> _Work instruction_
Word for word, retype the first line of the records and every following line through the one containing "C1: hours since the last thermocouple change".

> _Exercise data_

********************

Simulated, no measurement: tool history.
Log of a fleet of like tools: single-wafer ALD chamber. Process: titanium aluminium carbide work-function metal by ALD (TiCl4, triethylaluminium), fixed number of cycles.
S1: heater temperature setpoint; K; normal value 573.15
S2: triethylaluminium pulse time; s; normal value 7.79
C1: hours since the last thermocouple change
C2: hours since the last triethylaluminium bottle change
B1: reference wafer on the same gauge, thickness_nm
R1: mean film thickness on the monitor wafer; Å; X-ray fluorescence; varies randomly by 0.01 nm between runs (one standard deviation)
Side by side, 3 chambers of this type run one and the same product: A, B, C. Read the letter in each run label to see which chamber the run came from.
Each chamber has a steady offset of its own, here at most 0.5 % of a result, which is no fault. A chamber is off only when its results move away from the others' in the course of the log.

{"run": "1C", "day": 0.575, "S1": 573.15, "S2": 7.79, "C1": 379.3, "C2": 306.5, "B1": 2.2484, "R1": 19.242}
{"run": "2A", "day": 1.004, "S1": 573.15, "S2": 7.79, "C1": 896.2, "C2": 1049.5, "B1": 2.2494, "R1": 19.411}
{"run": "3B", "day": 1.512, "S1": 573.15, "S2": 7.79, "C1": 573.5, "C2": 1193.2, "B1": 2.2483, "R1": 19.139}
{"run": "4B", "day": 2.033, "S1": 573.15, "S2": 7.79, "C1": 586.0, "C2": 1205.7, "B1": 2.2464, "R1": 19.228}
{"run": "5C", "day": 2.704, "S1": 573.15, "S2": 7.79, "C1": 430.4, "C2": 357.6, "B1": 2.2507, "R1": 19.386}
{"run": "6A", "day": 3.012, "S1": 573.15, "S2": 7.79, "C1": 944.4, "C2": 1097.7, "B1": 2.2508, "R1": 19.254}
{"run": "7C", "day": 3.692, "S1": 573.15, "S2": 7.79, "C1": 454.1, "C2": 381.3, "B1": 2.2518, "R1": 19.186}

********************

> _Written response_
Simulated, no measurement: tool history.
Log of a fleet of like tools: single-wafer ALD chamber. Process: titanium aluminium carbide work-function metal by ALD (TiCl4, triethylaluminium), fixed number of cycles.
S1: heater temperature setpoint; K; normal value 573.15
S2: triethylaluminium pulse time; s; normal value 7.79
C1: hours since the last thermocouple change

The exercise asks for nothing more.